*** Opening Source data ***

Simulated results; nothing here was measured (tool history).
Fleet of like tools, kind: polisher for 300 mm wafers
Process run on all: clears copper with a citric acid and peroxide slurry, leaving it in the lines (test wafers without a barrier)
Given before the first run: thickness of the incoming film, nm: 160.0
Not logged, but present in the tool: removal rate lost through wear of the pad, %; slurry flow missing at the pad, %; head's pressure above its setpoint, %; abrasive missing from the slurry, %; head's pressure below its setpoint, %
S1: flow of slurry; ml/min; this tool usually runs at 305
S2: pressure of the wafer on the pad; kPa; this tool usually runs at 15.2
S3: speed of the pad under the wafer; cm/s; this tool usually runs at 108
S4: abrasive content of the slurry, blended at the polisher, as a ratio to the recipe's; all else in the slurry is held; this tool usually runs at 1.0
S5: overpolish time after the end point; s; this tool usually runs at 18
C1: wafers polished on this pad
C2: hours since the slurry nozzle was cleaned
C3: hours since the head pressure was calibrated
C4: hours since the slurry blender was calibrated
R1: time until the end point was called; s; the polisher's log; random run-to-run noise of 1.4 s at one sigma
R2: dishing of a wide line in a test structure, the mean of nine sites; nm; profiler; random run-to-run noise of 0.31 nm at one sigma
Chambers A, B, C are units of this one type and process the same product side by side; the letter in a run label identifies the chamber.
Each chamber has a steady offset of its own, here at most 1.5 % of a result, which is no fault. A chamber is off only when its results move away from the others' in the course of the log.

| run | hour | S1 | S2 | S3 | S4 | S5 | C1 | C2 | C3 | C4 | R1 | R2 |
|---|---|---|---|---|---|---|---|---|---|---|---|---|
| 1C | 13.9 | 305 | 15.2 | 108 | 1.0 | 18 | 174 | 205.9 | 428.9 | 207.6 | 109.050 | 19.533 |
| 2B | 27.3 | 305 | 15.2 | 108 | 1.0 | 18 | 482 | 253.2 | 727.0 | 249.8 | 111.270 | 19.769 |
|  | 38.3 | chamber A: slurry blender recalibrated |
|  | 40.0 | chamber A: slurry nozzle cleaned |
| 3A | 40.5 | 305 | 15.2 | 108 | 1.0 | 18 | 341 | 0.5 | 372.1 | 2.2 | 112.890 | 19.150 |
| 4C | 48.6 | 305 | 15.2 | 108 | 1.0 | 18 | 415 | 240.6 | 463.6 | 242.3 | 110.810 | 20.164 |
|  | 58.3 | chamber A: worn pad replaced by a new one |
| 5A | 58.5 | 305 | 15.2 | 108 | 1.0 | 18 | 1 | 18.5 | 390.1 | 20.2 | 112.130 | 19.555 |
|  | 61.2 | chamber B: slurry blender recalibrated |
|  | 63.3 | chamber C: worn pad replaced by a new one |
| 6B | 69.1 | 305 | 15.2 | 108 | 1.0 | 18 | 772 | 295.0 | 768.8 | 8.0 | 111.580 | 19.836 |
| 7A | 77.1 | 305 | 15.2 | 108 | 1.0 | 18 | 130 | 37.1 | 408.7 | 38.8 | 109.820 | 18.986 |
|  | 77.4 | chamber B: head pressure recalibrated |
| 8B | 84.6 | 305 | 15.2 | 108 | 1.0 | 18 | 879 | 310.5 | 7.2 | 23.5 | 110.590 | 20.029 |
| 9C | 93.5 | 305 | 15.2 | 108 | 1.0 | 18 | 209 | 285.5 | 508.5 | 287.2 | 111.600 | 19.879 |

*** Closing Source data ***

Work request: Reproduce verbatim only this range: the first line of the material through the line that contains "S3: speed of", inclusive.

Worked solution:
Simulated results; nothing here was measured (tool history).
Fleet of like tools, kind: polisher for 300 mm wafers
Process run on all: clears copper with a citric acid and peroxide slurry, leaving it in the lines (test wafers without a barrier)
Given before the first run: thickness of the incoming film, nm: 160.0
Not logged, but present in the tool: removal rate lost through wear of the pad, %; slurry flow missing at the pad, %; head's pressure above its setpoint, %; abrasive missing from the slurry, %; head's pressure below its setpoint, %
S1: flow of slurry; ml/min; this tool usually runs at 305
S2: pressure of the wafer on the pad; kPa; this tool usually runs at 15.2
S3: speed of the pad under the wafer; cm/s; this tool usually runs at 108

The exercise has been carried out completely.